### [Work item]
Each line of the listing should be reproduced exactly.

### [Given records]
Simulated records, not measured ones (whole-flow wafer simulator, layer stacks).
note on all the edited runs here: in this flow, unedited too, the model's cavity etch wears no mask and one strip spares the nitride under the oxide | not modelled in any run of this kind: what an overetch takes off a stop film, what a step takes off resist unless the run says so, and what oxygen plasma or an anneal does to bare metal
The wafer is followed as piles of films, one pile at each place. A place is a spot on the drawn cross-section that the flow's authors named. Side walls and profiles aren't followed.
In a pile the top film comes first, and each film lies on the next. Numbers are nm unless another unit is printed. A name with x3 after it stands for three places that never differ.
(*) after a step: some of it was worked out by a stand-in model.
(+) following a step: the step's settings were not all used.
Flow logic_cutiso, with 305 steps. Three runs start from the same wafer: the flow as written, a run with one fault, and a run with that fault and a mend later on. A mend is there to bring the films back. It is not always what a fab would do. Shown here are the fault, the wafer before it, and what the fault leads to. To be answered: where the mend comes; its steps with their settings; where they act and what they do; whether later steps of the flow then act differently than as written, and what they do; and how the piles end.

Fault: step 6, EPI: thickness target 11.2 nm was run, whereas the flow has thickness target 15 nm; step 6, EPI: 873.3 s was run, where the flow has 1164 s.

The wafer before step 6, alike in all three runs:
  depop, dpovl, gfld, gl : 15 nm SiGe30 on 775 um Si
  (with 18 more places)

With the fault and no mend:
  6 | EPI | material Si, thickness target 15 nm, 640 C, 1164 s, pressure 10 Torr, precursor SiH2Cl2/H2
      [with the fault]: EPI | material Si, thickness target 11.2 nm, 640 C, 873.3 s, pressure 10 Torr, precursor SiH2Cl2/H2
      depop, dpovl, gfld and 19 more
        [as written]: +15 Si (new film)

### [Written solution]
Simulated records, not measured ones (whole-flow wafer simulator, layer stacks).
note on all the edited runs here: in this flow, unedited too, the model's cavity etch wears no mask and one strip spares the nitride under the oxide | not modelled in any run of this kind: what an overetch takes off a stop film, what a step takes off resist unless the run says so, and what oxygen plasma or an anneal does to bare metal
The wafer is followed as piles of films, one pile at each place. A place is a spot on the drawn cross-section that the flow's authors named. Side walls and profiles aren't followed.
In a pile the top film comes first, and each film lies on the next. Numbers are nm unless another unit is printed. A name with x3 after it stands for three places that never differ.
(*) after a step: some of it was worked out by a stand-in model.
(+) following a step: the step's settings were not all used.
Flow logic_cutiso, with 305 steps. Three runs start from the same wafer: the flow as written, a run with one fault, and a run with that fault and a mend later on. A mend is there to bring the films back. It is not always what a fab would do. Shown here are the fault, the wafer before it, and what the fault leads to. To be answered: where the mend comes; its steps with their settings; where they act and what they do; whether later steps of the flow then act differently than as written, and what they do; and how the piles end.

Fault: step 6, EPI: thickness target 11.2 nm was run, whereas the flow has thickness target 15 nm; step 6, EPI: 873.3 s was run, where the flow has 1164 s.

The wafer before step 6, alike in all three runs:
  depop, dpovl, gfld, gl : 15 nm SiGe30 on 775 um Si
  (with 18 more places)

With the fault and no mend:
  6 | EPI | material Si, thickness target 15 nm, 640 C, 1164 s, pressure 10 Torr, precursor SiH2Cl2/H2
      [with the fault]: EPI | material Si, thickness target 11.2 nm, 640 C, 873.3 s, pressure 10 Torr, precursor SiH2Cl2/H2
      depop, dpovl, gfld and 19 more
        [as written]: +15 Si (new film)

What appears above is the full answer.